- _RECORDED DATA_:
*** Begin section ***
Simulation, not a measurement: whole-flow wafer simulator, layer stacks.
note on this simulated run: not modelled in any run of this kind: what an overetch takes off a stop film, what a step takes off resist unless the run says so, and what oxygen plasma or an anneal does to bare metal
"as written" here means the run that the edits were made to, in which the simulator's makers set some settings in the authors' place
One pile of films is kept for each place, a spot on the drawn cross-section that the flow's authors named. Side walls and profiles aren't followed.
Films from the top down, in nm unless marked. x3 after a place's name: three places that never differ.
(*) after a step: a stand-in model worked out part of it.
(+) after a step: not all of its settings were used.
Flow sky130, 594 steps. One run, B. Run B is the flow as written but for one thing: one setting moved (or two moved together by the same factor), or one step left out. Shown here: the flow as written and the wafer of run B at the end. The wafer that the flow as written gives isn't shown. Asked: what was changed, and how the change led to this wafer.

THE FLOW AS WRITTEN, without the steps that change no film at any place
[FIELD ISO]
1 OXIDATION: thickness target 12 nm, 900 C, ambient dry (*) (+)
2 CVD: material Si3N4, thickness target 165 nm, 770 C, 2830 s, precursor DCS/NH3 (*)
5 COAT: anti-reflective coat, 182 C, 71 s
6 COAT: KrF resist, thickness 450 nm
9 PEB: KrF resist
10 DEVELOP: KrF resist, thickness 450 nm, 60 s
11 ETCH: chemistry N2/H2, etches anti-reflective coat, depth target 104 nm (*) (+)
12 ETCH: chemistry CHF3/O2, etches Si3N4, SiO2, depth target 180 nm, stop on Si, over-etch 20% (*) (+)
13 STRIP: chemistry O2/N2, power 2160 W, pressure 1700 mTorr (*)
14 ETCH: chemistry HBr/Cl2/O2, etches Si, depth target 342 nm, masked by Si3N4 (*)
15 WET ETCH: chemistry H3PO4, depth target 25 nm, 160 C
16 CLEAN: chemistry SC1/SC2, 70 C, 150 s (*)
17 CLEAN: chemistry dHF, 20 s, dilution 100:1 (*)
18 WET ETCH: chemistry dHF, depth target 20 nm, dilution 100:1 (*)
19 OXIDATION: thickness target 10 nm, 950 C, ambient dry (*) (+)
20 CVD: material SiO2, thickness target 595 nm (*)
*** End section ***

- _BRIEF_: Send back exactly, with nothing added, the lines from the first line of the material above through the line holding "(+) after a"; both ends are included.

- _RESPONSE AREA_:
Simulation, not a measurement: whole-flow wafer simulator, layer stacks.
note on this simulated run: not modelled in any run of this kind: what an overetch takes off a stop film, what a step takes off resist unless the run says so, and what oxygen plasma or an anneal does to bare metal
"as written" here means the run that the edits were made to, in which the simulator's makers set some settings in the authors' place
One pile of films is kept for each place, a spot on the drawn cross-section that the flow's authors named. Side walls and profiles aren't followed.
Films from the top down, in nm unless marked. x3 after a place's name: three places that never differ.
(*) after a step: a stand-in model worked out part of it.
(+) after a step: not all of its settings were used.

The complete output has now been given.